Entries supplied:
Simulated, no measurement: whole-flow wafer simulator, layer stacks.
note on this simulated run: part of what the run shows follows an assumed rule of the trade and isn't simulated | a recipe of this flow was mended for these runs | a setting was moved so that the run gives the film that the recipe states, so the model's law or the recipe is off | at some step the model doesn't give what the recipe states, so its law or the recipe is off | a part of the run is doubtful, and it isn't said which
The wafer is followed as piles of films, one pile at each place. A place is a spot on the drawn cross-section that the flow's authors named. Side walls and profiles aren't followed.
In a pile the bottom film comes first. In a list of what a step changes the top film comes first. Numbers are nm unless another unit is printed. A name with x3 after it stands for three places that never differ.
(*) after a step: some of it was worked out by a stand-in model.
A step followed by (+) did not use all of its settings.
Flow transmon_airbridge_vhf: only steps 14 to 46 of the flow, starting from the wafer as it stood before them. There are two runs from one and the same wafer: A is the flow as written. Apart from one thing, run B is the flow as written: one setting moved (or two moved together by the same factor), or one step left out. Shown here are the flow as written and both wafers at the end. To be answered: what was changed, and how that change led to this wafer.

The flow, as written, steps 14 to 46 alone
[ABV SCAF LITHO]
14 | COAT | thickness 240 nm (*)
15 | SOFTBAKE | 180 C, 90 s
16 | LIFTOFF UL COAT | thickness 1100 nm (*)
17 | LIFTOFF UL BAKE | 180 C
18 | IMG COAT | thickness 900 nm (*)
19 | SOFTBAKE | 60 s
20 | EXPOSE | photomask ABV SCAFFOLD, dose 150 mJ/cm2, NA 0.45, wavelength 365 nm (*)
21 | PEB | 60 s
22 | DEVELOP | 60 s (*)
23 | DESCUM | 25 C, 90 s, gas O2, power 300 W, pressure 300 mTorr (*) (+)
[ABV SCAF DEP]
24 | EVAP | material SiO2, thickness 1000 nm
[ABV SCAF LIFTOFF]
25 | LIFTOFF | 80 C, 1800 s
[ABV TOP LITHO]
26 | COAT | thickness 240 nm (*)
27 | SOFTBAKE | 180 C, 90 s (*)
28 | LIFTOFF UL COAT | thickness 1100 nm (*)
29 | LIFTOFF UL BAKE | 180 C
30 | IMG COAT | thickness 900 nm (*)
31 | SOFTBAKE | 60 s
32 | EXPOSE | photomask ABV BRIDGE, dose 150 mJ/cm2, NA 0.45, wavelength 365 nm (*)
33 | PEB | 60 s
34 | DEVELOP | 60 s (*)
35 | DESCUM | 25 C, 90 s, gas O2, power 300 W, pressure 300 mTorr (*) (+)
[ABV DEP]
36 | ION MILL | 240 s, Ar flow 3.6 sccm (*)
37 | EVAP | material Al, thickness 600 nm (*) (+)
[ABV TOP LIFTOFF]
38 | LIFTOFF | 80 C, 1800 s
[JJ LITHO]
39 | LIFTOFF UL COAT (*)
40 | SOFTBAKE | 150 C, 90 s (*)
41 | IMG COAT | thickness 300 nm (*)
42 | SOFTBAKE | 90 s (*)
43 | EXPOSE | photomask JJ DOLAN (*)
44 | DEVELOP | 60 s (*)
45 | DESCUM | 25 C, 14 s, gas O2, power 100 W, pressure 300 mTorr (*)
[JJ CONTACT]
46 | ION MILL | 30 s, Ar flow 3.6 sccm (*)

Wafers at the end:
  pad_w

Requirement: All lines in the listing above between the line with "26 | COAT | thickness 240 nm (*)" and the line with "36 | ION MILL | 240 s, Ar flow 3.6 sccm (*)", inclusive, should be set down exactly, and no line outside that range.

Exercise solution:
26 | COAT | thickness 240 nm (*)
27 | SOFTBAKE | 180 C, 90 s (*)
28 | LIFTOFF UL COAT | thickness 1100 nm (*)
29 | LIFTOFF UL BAKE | 180 C
30 | IMG COAT | thickness 900 nm (*)
31 | SOFTBAKE | 60 s
32 | EXPOSE | photomask ABV BRIDGE, dose 150 mJ/cm2, NA 0.45, wavelength 365 nm (*)
33 | PEB | 60 s
34 | DEVELOP | 60 s (*)
35 | DESCUM | 25 C, 90 s, gas O2, power 300 W, pressure 300 mTorr (*) (+)
[ABV DEP]
36 | ION MILL | 240 s, Ar flow 3.6 sccm (*)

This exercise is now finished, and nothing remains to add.